*DATA FOR ANALYSIS*
=======

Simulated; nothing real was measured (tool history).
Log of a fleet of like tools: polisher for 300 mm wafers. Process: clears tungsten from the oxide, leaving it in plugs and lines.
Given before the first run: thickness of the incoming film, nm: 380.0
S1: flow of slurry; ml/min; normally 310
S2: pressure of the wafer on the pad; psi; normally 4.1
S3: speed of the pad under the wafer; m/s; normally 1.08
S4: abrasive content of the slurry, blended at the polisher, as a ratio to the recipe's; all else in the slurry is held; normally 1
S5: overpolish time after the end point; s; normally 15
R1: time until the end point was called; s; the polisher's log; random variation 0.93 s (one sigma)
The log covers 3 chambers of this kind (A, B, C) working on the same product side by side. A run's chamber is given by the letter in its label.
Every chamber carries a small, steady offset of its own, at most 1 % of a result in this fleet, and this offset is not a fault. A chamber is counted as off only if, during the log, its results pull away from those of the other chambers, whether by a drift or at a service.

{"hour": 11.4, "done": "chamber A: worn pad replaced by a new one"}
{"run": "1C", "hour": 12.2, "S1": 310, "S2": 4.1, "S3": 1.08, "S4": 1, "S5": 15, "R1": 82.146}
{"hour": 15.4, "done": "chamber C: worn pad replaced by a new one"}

=======

*ACTIVITY*
Leaving nothing out, print each line above exactly.

*SOLUTION*
Simulated; nothing real was measured (tool history).
Log of a fleet of like tools: polisher for 300 mm wafers. Process: clears tungsten from the oxide, leaving it in plugs and lines.
Given before the first run: thickness of the incoming film, nm: 380.0
S1: flow of slurry; ml/min; normally 310
S2: pressure of the wafer on the pad; psi; normally 4.1
S3: speed of the pad under the wafer; m/s; normally 1.08
S4: abrasive content of the slurry, blended at the polisher, as a ratio to the recipe's; all else in the slurry is held; normally 1
S5: overpolish time after the end point; s; normally 15
R1: time until the end point was called; s; the polisher's log; random variation 0.93 s (one sigma)
The log covers 3 chambers of this kind (A, B, C) working on the same product side by side. A run's chamber is given by the letter in its label.
Every chamber carries a small, steady offset of its own, at most 1 % of a result in this fleet, and this offset is not a fault. A chamber is counted as off only if, during the log, its results pull away from those of the other chambers, whether by a drift or at a service.

{"hour": 11.4, "done": "chamber A: worn pad replaced by a new one"}
{"run": "1C", "hour": 12.2, "S1": 310, "S2": 4.1, "S3": 1.08, "S4": 1, "S5": 15, "R1": 82.146}
{"hour": 15.4, "done": "chamber C: worn pad replaced by a new one"}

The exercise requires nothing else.